## Material supplied
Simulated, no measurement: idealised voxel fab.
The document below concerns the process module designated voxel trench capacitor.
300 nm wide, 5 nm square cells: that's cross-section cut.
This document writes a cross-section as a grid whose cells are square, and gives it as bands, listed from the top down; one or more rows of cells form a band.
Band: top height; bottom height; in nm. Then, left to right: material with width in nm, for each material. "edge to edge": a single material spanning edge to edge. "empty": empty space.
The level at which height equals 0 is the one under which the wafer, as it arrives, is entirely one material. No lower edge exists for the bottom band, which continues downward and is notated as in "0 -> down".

## Work instruction
The answer must be the full listing, repeated word for word.

## Written reply
Simulated, no measurement: idealised voxel fab.
The document below concerns the process module designated voxel trench capacitor.
300 nm wide, 5 nm square cells: that's cross-section cut.
This document writes a cross-section as a grid whose cells are square, and gives it as bands, listed from the top down; one or more rows of cells form a band.
Band: top height; bottom height; in nm. Then, left to right: material with width in nm, for each material. "edge to edge": a single material spanning edge to edge. "empty": empty space.
The level at which height equals 0 is the one under which the wafer, as it arrives, is entirely one material. No lower edge exists for the bottom band, which continues downward and is notated as in "0 -> down".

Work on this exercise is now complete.